Work item
Reproduce exactly, and only, the lines running from the start of the entries below to the line containing "S2: pressure of".

───── Listed entries

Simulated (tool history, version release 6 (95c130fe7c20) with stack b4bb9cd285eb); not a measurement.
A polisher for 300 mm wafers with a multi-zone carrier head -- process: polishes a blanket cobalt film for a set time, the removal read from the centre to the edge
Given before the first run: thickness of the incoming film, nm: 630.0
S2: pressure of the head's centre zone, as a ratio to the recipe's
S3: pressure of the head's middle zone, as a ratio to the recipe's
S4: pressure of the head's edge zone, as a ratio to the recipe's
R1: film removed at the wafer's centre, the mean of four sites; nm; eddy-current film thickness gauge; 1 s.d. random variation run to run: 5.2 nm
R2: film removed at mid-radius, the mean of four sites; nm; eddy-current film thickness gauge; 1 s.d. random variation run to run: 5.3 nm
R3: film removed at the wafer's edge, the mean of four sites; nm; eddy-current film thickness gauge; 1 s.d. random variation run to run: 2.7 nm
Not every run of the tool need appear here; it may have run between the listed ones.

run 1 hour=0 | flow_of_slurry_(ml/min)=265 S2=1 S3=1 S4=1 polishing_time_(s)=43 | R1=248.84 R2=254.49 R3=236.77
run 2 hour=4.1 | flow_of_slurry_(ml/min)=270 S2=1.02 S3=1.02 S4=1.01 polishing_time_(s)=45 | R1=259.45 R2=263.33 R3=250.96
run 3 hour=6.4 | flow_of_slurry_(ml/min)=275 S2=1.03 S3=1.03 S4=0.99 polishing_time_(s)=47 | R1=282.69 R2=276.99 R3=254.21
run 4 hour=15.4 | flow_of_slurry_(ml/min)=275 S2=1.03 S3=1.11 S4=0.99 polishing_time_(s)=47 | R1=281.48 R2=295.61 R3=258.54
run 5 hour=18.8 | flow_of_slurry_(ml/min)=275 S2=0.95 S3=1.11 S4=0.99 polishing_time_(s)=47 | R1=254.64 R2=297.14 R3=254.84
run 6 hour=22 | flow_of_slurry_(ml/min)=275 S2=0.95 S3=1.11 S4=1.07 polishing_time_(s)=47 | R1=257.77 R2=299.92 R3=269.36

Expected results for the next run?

──────────

Task output
Simulated (tool history, version release 6 (95c130fe7c20) with stack b4bb9cd285eb); not a measurement.
A polisher for 300 mm wafers with a multi-zone carrier head -- process: polishes a blanket cobalt film for a set time, the removal read from the centre to the edge
Given before the first run: thickness of the incoming film, nm: 630.0
S2: pressure of the head's centre zone, as a ratio to the recipe's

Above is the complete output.